◆ INFORMATION GIVEN:
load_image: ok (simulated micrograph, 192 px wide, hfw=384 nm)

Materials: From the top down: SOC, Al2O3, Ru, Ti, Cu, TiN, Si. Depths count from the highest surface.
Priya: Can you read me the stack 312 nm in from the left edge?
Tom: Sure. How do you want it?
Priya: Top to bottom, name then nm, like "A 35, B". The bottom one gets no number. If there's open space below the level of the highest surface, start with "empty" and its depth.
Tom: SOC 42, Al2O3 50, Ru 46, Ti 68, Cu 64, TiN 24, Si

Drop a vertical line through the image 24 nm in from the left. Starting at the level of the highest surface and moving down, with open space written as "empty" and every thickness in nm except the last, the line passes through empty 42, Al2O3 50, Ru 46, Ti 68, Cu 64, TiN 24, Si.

◆ EXERCISE: Which lines should be output? Exactly those from the first line of the data through the line containing "Tom: SOC 42, Al2O3", inclusive.

◆ EXERCISE OUTPUT:
load_image: ok (simulated micrograph, 192 px wide, hfw=384 nm)

Materials: From the top down: SOC, Al2O3, Ru, Ti, Cu, TiN, Si. Depths count from the highest surface.
Priya: Can you read me the stack 312 nm in from the left edge?
Tom: Sure. How do you want it?
Priya: Top to bottom, name then nm, like "A 35, B". The bottom one gets no number. If there's open space below the level of the highest surface, start with "empty" and its depth.
Tom: SOC 42, Al2O3 50, Ru 46, Ti 68, Cu 64, TiN 24, Si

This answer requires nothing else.